§ **DATASET CONTENT**
▬▬▬
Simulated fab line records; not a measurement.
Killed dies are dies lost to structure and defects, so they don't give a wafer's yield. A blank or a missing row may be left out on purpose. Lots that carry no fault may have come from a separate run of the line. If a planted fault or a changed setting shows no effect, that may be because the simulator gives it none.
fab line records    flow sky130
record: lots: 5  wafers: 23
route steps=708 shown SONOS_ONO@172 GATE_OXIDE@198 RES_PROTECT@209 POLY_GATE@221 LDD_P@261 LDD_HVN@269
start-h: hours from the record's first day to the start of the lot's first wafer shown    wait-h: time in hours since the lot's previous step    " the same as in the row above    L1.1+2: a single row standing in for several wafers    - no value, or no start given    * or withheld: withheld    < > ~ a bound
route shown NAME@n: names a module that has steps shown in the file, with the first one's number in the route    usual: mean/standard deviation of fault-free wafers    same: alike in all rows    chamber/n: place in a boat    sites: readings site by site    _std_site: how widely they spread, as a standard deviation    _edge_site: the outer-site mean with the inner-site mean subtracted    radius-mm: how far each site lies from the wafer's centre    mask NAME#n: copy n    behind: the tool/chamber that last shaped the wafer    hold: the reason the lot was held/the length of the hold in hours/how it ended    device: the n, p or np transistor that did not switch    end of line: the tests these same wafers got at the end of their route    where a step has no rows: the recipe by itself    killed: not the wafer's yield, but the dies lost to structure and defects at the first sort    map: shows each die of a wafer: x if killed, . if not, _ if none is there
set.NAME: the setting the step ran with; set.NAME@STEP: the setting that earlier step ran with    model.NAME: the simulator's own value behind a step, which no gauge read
▬▬▬

§ **ASSIGNMENT**
Starting with the first line of the listing above, copy each line exactly until you have copied the line containing "start-h: hours from". Stop there.

§ **RESPONSE BOX**
Simulated fab line records; not a measurement.
Killed dies are dies lost to structure and defects, so they don't give a wafer's yield. A blank or a missing row may be left out on purpose. Lots that carry no fault may have come from a separate run of the line. If a planted fault or a changed setting shows no effect, that may be because the simulator gives it none.
fab line records    flow sky130
record: lots: 5  wafers: 23
route steps=708 shown SONOS_ONO@172 GATE_OXIDE@198 RES_PROTECT@209 POLY_GATE@221 LDD_P@261 LDD_HVN@269
start-h: hours from the record's first day to the start of the lot's first wafer shown    wait-h: time in hours since the lot's previous step    " the same as in the row above    L1.1+2: a single row standing in for several wafers    - no value, or no start given    * or withheld: withheld    < > ~ a bound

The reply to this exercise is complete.